Assigned task: Would you please output, word for word, the span of the listing below that opens on the line containing "event=stack_read x_nm=72 origin=left" and closes on the line containing "x from left"? Include both ends and nothing more.

=== Supplied entries ===

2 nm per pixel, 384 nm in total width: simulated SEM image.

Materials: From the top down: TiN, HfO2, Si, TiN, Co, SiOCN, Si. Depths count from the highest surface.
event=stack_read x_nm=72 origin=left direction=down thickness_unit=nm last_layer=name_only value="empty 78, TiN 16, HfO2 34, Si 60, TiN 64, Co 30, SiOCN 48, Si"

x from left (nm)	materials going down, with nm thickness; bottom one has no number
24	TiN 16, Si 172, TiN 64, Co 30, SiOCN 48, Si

===

Written reply:
event=stack_read x_nm=72 origin=left direction=down thickness_unit=nm last_layer=name_only value="empty 78, TiN 16, HfO2 34, Si 60, TiN 64, Co 30, SiOCN 48, Si"

x from left (nm)	materials going down, with nm thickness; bottom one has no number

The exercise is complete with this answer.